- [Action item] With the first line as the start and the line containing "A cross-section is" as the end, write out every line of the records exactly.

*** Available data ***

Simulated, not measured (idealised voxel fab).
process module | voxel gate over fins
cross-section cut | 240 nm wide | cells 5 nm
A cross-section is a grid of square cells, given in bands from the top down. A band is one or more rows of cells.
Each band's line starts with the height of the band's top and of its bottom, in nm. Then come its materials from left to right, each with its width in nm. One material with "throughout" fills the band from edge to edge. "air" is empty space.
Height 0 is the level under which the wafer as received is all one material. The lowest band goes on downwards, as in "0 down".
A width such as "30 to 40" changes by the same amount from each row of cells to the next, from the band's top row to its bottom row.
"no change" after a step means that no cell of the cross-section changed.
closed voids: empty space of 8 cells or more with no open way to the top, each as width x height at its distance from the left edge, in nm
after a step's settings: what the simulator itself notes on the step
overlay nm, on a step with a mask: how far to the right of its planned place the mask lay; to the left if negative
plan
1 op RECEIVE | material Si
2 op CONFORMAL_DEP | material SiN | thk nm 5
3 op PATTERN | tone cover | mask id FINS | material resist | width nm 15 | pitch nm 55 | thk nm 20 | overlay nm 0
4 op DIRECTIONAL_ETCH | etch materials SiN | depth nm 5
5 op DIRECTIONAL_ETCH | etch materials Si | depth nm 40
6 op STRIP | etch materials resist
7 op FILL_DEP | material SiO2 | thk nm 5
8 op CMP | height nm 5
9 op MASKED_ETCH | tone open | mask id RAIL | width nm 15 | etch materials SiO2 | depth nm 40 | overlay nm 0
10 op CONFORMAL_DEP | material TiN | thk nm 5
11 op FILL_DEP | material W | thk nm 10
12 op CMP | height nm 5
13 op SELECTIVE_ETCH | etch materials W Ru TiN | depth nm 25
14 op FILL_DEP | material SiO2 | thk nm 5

*** End of Available data ***

- [Answer section]
Simulated, not measured (idealised voxel fab).
process module | voxel gate over fins
cross-section cut | 240 nm wide | cells 5 nm
A cross-section is a grid of square cells, given in bands from the top down. A band is one or more rows of cells.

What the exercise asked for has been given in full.